Every record must reappear in the answer exactly as given.

□ □ □

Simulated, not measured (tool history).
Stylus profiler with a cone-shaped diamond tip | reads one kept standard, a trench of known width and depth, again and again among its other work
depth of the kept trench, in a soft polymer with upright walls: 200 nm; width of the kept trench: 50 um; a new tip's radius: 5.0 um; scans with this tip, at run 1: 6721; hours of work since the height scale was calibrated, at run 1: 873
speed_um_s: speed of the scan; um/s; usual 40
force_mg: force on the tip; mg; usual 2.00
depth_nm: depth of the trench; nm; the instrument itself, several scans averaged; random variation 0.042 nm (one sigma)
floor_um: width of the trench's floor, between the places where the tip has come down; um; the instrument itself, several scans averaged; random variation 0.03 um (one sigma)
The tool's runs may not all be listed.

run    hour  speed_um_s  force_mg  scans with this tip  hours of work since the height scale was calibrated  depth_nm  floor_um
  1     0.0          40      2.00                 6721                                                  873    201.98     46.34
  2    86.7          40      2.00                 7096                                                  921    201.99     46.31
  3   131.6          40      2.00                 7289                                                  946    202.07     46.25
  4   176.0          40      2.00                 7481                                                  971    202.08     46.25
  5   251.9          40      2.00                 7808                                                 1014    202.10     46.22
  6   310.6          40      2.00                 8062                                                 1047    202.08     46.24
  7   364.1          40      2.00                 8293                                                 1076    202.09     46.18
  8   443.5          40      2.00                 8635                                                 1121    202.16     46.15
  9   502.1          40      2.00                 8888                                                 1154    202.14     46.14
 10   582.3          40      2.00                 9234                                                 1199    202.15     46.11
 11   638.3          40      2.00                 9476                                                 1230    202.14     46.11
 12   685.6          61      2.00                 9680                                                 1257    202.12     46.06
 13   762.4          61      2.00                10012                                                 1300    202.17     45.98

□ □ □

◆ **YOUR SOLUTION**:
Simulated, not measured (tool history).
Stylus profiler with a cone-shaped diamond tip | reads one kept standard, a trench of known width and depth, again and again among its other work
depth of the kept trench, in a soft polymer with upright walls: 200 nm; width of the kept trench: 50 um; a new tip's radius: 5.0 um; scans with this tip, at run 1: 6721; hours of work since the height scale was calibrated, at run 1: 873
speed_um_s: speed of the scan; um/s; usual 40
force_mg: force on the tip; mg; usual 2.00
depth_nm: depth of the trench; nm; the instrument itself, several scans averaged; random variation 0.042 nm (one sigma)
floor_um: width of the trench's floor, between the places where the tip has come down; um; the instrument itself, several scans averaged; random variation 0.03 um (one sigma)
The tool's runs may not all be listed.

run    hour  speed_um_s  force_mg  scans with this tip  hours of work since the height scale was calibrated  depth_nm  floor_um
  1     0.0          40      2.00                 6721                                                  873    201.98     46.34
  2    86.7          40      2.00                 7096                                                  921    201.99     46.31
  3   131.6          40      2.00                 7289                                                  946    202.07     46.25
  4   176.0          40      2.00                 7481                                                  971    202.08     46.25
  5   251.9          40      2.00                 7808                                                 1014    202.10     46.22
  6   310.6          40      2.00                 8062                                                 1047    202.08     46.24
  7   364.1          40      2.00                 8293                                                 1076    202.09     46.18
  8   443.5          40      2.00                 8635                                                 1121    202.16     46.15
  9   502.1          40      2.00                 8888                                                 1154    202.14     46.14
 10   582.3          40      2.00                 9234                                                 1199    202.15     46.11
 11   638.3          40      2.00                 9476                                                 1230    202.14     46.11
 12   685.6          61      2.00                 9680                                                 1257    202.12     46.06
 13   762.4          61      2.00                10012                                                 1300    202.17     45.98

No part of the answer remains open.